## Work order:
The required output is the exact run of lines below that opens at the line with "overlay_x_nm (nm): -0.9 -0.9 -1.3" and closes at the line with "overlay_x_nm (nm): 8.0 8.4 7.3".

Content starts

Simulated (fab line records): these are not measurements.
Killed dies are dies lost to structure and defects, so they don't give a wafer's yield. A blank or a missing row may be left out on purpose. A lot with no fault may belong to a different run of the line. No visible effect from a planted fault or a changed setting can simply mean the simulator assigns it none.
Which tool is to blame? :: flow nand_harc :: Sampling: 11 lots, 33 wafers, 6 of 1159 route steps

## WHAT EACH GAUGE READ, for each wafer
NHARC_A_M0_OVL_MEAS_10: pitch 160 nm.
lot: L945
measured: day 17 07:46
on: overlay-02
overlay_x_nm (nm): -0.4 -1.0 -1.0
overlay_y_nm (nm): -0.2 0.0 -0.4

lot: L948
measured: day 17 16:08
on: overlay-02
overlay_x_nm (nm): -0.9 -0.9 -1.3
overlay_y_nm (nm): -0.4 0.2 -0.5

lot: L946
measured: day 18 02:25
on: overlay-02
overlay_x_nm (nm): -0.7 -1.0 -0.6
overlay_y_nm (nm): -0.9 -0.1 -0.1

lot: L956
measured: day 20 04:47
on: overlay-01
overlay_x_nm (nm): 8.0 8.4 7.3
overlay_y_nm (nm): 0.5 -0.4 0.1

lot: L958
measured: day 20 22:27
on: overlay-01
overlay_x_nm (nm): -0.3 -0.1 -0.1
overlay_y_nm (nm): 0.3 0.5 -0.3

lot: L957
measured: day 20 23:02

Content ends

## Reply:
overlay_x_nm (nm): -0.9 -0.9 -1.3
overlay_y_nm (nm): -0.4 0.2 -0.5

lot: L946
measured: day 18 02:25
on: overlay-02
overlay_x_nm (nm): -0.7 -1.0 -0.6
overlay_y_nm (nm): -0.9 -0.1 -0.1

lot: L956
measured: day 20 04:47
on: overlay-01
overlay_x_nm (nm): 8.0 8.4 7.3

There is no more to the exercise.